*** Excerpted records ***

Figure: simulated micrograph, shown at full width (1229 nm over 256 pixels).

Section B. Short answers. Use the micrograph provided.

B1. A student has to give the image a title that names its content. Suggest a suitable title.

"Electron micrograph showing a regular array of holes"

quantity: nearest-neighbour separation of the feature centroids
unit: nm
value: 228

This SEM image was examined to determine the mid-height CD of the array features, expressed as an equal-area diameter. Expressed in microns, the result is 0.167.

*** End of Excerpted records ***

### Work order
Please copy exactly the lines from the first line of the records above through the line containing "B1. A student", including both, and nothing more.

### Expected answer
Figure: simulated micrograph, shown at full width (1229 nm over 256 pixels).

Section B. Short answers. Use the micrograph provided.

B1. A student has to give the image a title that names its content. Suggest a suitable title.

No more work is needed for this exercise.